----------------------------------------
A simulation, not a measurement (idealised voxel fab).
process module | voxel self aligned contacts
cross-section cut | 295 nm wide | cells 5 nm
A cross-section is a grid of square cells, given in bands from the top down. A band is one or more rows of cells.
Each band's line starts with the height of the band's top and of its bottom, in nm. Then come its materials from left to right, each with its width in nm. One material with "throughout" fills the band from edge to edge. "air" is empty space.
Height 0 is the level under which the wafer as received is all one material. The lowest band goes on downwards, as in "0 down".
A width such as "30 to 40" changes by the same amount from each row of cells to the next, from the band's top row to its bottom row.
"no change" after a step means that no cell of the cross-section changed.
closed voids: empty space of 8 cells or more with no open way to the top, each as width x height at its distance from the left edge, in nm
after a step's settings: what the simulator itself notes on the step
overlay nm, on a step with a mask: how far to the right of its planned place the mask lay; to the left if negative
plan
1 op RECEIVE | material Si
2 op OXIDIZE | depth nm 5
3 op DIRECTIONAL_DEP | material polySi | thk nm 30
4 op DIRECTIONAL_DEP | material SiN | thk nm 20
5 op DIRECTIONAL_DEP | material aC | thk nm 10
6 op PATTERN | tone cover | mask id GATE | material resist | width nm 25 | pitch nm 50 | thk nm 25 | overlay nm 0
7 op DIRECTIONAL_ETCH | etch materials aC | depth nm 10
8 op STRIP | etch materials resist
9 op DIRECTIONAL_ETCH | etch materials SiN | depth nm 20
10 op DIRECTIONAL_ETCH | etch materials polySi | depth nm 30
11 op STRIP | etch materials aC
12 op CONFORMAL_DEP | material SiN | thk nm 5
----------------------------------------

### REQUIRED ACTION
Beginning at the top of the data, please return every line until and including the line containing "the cross-section changed.", copied exactly, and nothing past it.

### EXERCISE RESPONSE
A simulation, not a measurement (idealised voxel fab).
process module | voxel self aligned contacts
cross-section cut | 295 nm wide | cells 5 nm
A cross-section is a grid of square cells, given in bands from the top down. A band is one or more rows of cells.
Each band's line starts with the height of the band's top and of its bottom, in nm. Then come its materials from left to right, each with its width in nm. One material with "throughout" fills the band from edge to edge. "air" is empty space.
Height 0 is the level under which the wafer as received is all one material. The lowest band goes on downwards, as in "0 down".
A width such as "30 to 40" changes by the same amount from each row of cells to the next, from the band's top row to its bottom row.
"no change" after a step means that no cell of the cross-section changed.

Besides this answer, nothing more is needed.